TASK ITEM: Which lines run from the line with "6. op PATTERN" through the line with "9. op DIRECTIONAL_ETCH" in the entries below? Print them exactly, both ends included, and nothing more.

----- INFORMATION

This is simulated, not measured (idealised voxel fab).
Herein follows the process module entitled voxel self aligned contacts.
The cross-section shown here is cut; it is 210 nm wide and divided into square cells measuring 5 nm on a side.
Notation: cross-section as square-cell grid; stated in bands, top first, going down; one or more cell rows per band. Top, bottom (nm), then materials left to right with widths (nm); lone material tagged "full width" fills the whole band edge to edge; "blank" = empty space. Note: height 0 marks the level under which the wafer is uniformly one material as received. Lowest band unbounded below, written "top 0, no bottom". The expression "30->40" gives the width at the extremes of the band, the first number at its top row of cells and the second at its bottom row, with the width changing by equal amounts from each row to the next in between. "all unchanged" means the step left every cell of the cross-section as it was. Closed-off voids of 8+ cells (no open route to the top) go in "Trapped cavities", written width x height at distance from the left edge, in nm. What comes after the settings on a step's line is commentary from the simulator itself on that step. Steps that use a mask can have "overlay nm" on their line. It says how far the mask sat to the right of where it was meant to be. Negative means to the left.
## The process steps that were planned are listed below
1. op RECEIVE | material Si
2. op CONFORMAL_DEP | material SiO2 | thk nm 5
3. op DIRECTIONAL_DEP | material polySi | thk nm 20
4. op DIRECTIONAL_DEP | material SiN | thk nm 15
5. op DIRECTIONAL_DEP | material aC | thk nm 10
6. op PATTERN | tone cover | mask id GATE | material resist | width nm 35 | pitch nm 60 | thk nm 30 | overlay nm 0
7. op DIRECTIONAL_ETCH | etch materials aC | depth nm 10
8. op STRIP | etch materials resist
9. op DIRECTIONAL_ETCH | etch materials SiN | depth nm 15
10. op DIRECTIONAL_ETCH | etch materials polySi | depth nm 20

----------

WRITTEN RESPONSE:
6. op PATTERN | tone cover | mask id GATE | material resist | width nm 35 | pitch nm 60 | thk nm 30 | overlay nm 0
7. op DIRECTIONAL_ETCH | etch materials aC | depth nm 10
8. op STRIP | etch materials resist
9. op DIRECTIONAL_ETCH | etch materials SiN | depth nm 15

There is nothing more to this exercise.